= = = =

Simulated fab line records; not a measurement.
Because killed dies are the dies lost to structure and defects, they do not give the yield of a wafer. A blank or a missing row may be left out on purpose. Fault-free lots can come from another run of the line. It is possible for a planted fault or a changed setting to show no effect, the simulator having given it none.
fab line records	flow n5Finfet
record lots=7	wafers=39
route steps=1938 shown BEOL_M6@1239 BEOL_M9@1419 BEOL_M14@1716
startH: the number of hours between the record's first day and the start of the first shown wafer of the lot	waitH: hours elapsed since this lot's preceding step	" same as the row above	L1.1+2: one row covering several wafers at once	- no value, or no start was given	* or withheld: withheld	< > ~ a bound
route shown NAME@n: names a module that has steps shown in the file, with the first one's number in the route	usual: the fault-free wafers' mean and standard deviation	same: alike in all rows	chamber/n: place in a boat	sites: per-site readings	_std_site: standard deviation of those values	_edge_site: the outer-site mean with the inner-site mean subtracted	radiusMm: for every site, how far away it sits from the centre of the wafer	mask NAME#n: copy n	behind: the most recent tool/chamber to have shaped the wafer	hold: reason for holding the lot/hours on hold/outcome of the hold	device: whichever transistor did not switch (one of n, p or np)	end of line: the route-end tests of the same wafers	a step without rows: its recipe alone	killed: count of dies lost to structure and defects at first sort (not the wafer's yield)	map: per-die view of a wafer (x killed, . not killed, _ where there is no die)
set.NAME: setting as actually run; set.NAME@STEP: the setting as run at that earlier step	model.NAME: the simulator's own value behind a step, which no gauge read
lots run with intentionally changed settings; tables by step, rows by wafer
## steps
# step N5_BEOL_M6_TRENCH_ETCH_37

= = = =

Repeat back the listing above exactly, including every line.

Simulated fab line records; not a measurement.
Because killed dies are the dies lost to structure and defects, they do not give the yield of a wafer. A blank or a missing row may be left out on purpose. Fault-free lots can come from another run of the line. It is possible for a planted fault or a changed setting to show no effect, the simulator having given it none.
fab line records	flow n5Finfet
record lots=7	wafers=39
route steps=1938 shown BEOL_M6@1239 BEOL_M9@1419 BEOL_M14@1716
startH: the number of hours between the record's first day and the start of the first shown wafer of the lot	waitH: hours elapsed since this lot's preceding step	" same as the row above	L1.1+2: one row covering several wafers at once	- no value, or no start was given	* or withheld: withheld	< > ~ a bound
route shown NAME@n: names a module that has steps shown in the file, with the first one's number in the route	usual: the fault-free wafers' mean and standard deviation	same: alike in all rows	chamber/n: place in a boat	sites: per-site readings	_std_site: standard deviation of those values	_edge_site: the outer-site mean with the inner-site mean subtracted	radiusMm: for every site, how far away it sits from the centre of the wafer	mask NAME#n: copy n	behind: the most recent tool/chamber to have shaped the wafer	hold: reason for holding the lot/hours on hold/outcome of the hold	device: whichever transistor did not switch (one of n, p or np)	end of line: the route-end tests of the same wafers	a step without rows: its recipe alone	killed: count of dies lost to structure and defects at first sort (not the wafer's yield)	map: per-die view of a wafer (x killed, . not killed, _ where there is no die)
set.NAME: setting as actually run; set.NAME@STEP: the setting as run at that earlier step	model.NAME: the simulator's own value behind a step, which no gauge read
lots run with intentionally changed settings; tables by step, rows by wafer
## steps
# step N5_BEOL_M6_TRENCH_ETCH_37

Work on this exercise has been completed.